### Assigned task
Return a word-for-word copy of the complete listing below.

### Extracted records
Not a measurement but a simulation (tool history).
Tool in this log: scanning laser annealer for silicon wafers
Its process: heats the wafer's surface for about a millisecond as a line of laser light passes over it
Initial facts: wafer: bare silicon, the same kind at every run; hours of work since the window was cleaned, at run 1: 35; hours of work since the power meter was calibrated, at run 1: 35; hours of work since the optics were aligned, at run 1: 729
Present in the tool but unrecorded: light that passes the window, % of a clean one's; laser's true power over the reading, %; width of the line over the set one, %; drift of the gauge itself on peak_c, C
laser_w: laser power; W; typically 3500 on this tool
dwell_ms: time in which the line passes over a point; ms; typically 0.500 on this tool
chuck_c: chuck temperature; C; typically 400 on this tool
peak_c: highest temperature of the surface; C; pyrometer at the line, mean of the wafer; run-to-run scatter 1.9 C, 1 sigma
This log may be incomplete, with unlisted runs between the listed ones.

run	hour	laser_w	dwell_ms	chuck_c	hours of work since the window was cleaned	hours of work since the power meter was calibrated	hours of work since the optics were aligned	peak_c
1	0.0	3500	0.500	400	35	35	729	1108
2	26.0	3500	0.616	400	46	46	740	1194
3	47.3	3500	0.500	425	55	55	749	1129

### Exercise output
Not a measurement but a simulation (tool history).
Tool in this log: scanning laser annealer for silicon wafers
Its process: heats the wafer's surface for about a millisecond as a line of laser light passes over it
Initial facts: wafer: bare silicon, the same kind at every run; hours of work since the window was cleaned, at run 1: 35; hours of work since the power meter was calibrated, at run 1: 35; hours of work since the optics were aligned, at run 1: 729
Present in the tool but unrecorded: light that passes the window, % of a clean one's; laser's true power over the reading, %; width of the line over the set one, %; drift of the gauge itself on peak_c, C
laser_w: laser power; W; typically 3500 on this tool
dwell_ms: time in which the line passes over a point; ms; typically 0.500 on this tool
chuck_c: chuck temperature; C; typically 400 on this tool
peak_c: highest temperature of the surface; C; pyrometer at the line, mean of the wafer; run-to-run scatter 1.9 C, 1 sigma
This log may be incomplete, with unlisted runs between the listed ones.

run	hour	laser_w	dwell_ms	chuck_c	hours of work since the window was cleaned	hours of work since the power meter was calibrated	hours of work since the optics were aligned	peak_c
1	0.0	3500	0.500	400	35	35	729	1108
2	26.0	3500	0.616	400	46	46	740	1194
3	47.3	3500	0.500	425	55	55	749	1129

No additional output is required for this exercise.